-- Opening Marker --
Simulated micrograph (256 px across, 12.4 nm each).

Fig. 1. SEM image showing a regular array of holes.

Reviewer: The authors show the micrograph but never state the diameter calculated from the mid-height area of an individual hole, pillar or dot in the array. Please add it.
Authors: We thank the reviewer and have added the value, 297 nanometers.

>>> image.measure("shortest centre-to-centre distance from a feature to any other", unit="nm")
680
-- Closing Marker --

### [Brief]
The complete listing, transcribed exactly, is the expected answer.

### [Written response]
Simulated micrograph (256 px across, 12.4 nm each).

Fig. 1. SEM image showing a regular array of holes.

Reviewer: The authors show the micrograph but never state the diameter calculated from the mid-height area of an individual hole, pillar or dot in the array. Please add it.
Authors: We thank the reviewer and have added the value, 297 nanometers.

>>> image.measure("shortest centre-to-centre distance from a feature to any other", unit="nm")
680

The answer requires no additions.